○ ○ ○ ○ ○

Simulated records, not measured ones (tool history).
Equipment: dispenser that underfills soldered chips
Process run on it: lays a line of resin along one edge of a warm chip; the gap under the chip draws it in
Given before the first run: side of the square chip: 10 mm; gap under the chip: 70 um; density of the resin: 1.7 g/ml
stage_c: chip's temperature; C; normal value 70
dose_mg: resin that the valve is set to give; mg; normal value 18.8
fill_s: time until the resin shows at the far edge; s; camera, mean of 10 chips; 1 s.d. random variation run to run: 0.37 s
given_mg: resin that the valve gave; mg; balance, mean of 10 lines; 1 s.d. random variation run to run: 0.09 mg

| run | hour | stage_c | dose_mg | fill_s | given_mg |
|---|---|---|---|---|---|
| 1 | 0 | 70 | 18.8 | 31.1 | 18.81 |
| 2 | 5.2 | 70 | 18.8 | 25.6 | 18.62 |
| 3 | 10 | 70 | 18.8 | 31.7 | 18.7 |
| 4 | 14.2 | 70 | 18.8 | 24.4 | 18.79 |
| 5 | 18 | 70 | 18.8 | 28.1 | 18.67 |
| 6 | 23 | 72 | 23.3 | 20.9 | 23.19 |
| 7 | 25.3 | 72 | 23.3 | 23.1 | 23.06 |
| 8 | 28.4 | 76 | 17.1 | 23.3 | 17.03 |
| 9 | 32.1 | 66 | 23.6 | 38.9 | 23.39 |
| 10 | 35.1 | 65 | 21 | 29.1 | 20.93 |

○ ○ ○ ○ ○

**Requirement**:
Every line of the material above must be set down again exactly.

**Expected answer**:
Simulated records, not measured ones (tool history).
Equipment: dispenser that underfills soldered chips
Process run on it: lays a line of resin along one edge of a warm chip; the gap under the chip draws it in
Given before the first run: side of the square chip: 10 mm; gap under the chip: 70 um; density of the resin: 1.7 g/ml
stage_c: chip's temperature; C; normal value 70
dose_mg: resin that the valve is set to give; mg; normal value 18.8
fill_s: time until the resin shows at the far edge; s; camera, mean of 10 chips; 1 s.d. random variation run to run: 0.37 s
given_mg: resin that the valve gave; mg; balance, mean of 10 lines; 1 s.d. random variation run to run: 0.09 mg

| run | hour | stage_c | dose_mg | fill_s | given_mg |
|---|---|---|---|---|---|
| 1 | 0 | 70 | 18.8 | 31.1 | 18.81 |
| 2 | 5.2 | 70 | 18.8 | 25.6 | 18.62 |
| 3 | 10 | 70 | 18.8 | 31.7 | 18.7 |
| 4 | 14.2 | 70 | 18.8 | 24.4 | 18.79 |
| 5 | 18 | 70 | 18.8 | 28.1 | 18.67 |
| 6 | 23 | 72 | 23.3 | 20.9 | 23.19 |
| 7 | 25.3 | 72 | 23.3 | 23.1 | 23.06 |
| 8 | 28.4 | 76 | 17.1 | 23.3 | 17.03 |
| 9 | 32.1 | 66 | 23.6 | 38.9 | 23.39 |
| 10 | 35.1 | 65 | 21 | 29.1 | 20.93 |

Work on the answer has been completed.